Requirement — Give again, word for word, each line from the top of the listing through the line that holds "L594 | day 30".

=====
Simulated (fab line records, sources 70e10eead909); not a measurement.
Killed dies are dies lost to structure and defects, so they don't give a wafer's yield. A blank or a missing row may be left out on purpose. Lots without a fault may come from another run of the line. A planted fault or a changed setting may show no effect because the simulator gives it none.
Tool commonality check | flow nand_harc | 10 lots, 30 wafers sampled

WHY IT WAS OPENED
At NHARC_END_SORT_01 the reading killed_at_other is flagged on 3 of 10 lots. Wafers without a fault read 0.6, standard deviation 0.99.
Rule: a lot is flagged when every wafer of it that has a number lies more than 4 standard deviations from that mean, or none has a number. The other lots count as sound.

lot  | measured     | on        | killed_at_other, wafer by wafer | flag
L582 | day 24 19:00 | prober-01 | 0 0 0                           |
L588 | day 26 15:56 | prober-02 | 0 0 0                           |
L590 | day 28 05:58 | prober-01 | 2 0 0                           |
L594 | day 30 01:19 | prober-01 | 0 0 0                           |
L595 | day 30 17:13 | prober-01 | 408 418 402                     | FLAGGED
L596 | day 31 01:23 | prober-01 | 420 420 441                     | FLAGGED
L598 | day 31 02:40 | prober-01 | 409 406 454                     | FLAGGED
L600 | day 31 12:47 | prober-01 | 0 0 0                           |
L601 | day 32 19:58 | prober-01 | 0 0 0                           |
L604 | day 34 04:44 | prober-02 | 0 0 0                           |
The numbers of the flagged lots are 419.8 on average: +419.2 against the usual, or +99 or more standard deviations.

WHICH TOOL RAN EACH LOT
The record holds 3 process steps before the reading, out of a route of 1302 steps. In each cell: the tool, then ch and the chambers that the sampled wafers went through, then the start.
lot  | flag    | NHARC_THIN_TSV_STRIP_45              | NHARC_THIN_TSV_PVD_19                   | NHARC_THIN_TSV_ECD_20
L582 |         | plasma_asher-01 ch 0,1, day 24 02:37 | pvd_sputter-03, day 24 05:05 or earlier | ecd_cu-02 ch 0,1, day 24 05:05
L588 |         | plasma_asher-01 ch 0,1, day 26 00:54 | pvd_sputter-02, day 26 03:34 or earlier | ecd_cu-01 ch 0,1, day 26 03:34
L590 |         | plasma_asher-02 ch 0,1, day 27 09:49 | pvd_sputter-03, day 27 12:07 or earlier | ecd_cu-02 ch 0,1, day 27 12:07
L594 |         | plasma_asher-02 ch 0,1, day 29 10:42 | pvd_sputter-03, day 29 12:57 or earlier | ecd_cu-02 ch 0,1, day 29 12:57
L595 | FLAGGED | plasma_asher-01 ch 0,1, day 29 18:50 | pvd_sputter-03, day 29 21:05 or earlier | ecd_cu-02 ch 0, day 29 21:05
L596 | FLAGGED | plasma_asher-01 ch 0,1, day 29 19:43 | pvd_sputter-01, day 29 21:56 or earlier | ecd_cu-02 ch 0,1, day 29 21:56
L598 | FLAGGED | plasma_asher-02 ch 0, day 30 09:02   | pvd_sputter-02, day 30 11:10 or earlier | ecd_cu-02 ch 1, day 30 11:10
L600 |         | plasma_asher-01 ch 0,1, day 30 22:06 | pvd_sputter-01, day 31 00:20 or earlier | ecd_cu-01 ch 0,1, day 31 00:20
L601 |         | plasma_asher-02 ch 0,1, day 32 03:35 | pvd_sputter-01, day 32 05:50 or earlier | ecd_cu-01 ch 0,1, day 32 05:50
=====

Task response —
Simulated (fab line records, sources 70e10eead909); not a measurement.
Killed dies are dies lost to structure and defects, so they don't give a wafer's yield. A blank or a missing row may be left out on purpose. Lots without a fault may come from another run of the line. A planted fault or a changed setting may show no effect because the simulator gives it none.
Tool commonality check | flow nand_harc | 10 lots, 30 wafers sampled

WHY IT WAS OPENED
At NHARC_END_SORT_01 the reading killed_at_other is flagged on 3 of 10 lots. Wafers without a fault read 0.6, standard deviation 0.99.
Rule: a lot is flagged when every wafer of it that has a number lies more than 4 standard deviations from that mean, or none has a number. The other lots count as sound.

lot  | measured     | on        | killed_at_other, wafer by wafer | flag
L582 | day 24 19:00 | prober-01 | 0 0 0                           |
L588 | day 26 15:56 | prober-02 | 0 0 0                           |
L590 | day 28 05:58 | prober-01 | 2 0 0                           |
L594 | day 30 01:19 | prober-01 | 0 0 0                           |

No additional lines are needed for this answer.